■ **REQUIRED ACTION**: In the entries that follow, the first line to write out is the one containing "R5: thickness taken", and the last is the one containing "P1: etch of". Reproduce that stretch exactly, with nothing before or after it.

* * * * *

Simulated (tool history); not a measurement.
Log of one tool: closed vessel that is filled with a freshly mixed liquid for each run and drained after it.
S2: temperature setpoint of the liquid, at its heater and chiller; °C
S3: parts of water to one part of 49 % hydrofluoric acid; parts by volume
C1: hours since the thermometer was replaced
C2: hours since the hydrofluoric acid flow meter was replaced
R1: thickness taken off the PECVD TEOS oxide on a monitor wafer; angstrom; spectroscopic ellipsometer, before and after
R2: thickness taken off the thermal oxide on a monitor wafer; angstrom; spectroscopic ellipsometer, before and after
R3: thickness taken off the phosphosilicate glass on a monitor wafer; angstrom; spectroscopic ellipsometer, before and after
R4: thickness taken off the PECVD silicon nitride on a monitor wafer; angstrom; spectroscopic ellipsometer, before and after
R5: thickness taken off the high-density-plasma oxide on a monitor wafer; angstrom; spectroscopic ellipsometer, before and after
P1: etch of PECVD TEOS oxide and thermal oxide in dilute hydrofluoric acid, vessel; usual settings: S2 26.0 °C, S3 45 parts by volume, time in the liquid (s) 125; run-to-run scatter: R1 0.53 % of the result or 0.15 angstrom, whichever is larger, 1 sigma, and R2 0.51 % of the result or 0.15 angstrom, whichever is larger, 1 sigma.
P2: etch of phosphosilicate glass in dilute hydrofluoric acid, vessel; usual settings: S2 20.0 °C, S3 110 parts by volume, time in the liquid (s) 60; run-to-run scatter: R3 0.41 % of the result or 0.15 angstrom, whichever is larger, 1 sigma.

* * * * *

■ **ANSWER AREA**:
R5: thickness taken off the high-density-plasma oxide on a monitor wafer; angstrom; spectroscopic ellipsometer, before and after
P1: etch of PECVD TEOS oxide and thermal oxide in dilute hydrofluoric acid, vessel; usual settings: S2 26.0 °C, S3 45 parts by volume, time in the liquid (s) 125; run-to-run scatter: R1 0.53 % of the result or 0.15 angstrom, whichever is larger, 1 sigma, and R2 0.51 % of the result or 0.15 angstrom, whichever is larger, 1 sigma.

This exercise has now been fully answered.